Data for analysis:
┏━━
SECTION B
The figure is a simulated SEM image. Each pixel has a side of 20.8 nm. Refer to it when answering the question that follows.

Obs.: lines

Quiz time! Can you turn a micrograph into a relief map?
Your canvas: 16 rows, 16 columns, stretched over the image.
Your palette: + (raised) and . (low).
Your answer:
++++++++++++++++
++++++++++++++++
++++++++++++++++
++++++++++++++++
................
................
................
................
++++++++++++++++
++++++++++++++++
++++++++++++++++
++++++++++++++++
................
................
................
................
┗━━

Work instruction:
The records must each be output verbatim, with nothing left out.

Task response:
SECTION B
The figure is a simulated SEM image. Each pixel has a side of 20.8 nm. Refer to it when answering the question that follows.

Obs.: lines

Quiz time! Can you turn a micrograph into a relief map?
Your canvas: 16 rows, 16 columns, stretched over the image.
Your palette: + (raised) and . (low).
Your answer:
++++++++++++++++
++++++++++++++++
++++++++++++++++
++++++++++++++++
................
................
................
................
++++++++++++++++
++++++++++++++++
++++++++++++++++
++++++++++++++++
................
................
................
................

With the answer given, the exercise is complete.